Below are records. Return each one exactly as written.

# [LISTED ENTRIES]
· · ·
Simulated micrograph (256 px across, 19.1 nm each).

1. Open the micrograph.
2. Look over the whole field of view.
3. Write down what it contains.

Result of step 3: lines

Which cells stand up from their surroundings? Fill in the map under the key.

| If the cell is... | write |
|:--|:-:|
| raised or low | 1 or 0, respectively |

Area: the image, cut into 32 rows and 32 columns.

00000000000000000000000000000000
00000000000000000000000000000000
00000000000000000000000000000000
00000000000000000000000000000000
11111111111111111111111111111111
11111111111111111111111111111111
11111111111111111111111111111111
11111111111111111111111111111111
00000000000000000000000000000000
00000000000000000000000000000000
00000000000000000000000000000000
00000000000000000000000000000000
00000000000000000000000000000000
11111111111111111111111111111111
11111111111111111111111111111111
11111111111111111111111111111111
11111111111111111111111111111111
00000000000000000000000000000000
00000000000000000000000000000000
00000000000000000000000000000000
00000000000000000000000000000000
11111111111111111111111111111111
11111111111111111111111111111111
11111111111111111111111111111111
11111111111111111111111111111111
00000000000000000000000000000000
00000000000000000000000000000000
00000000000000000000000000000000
· · ·

# [REPLY]
Simulated micrograph (256 px across, 19.1 nm each).

1. Open the micrograph.
2. Look over the whole field of view.
3. Write down what it contains.

Result of step 3: lines

Which cells stand up from their surroundings? Fill in the map under the key.

| If the cell is... | write |
|:--|:-:|
| raised or low | 1 or 0, respectively |

Area: the image, cut into 32 rows and 32 columns.

00000000000000000000000000000000
00000000000000000000000000000000
00000000000000000000000000000000
00000000000000000000000000000000
11111111111111111111111111111111
11111111111111111111111111111111
11111111111111111111111111111111
11111111111111111111111111111111
00000000000000000000000000000000
00000000000000000000000000000000
00000000000000000000000000000000
00000000000000000000000000000000
00000000000000000000000000000000
11111111111111111111111111111111
11111111111111111111111111111111
11111111111111111111111111111111
11111111111111111111111111111111
00000000000000000000000000000000
00000000000000000000000000000000
00000000000000000000000000000000
00000000000000000000000000000000
11111111111111111111111111111111
11111111111111111111111111111111
11111111111111111111111111111111
11111111111111111111111111111111
00000000000000000000000000000000
00000000000000000000000000000000
00000000000000000000000000000000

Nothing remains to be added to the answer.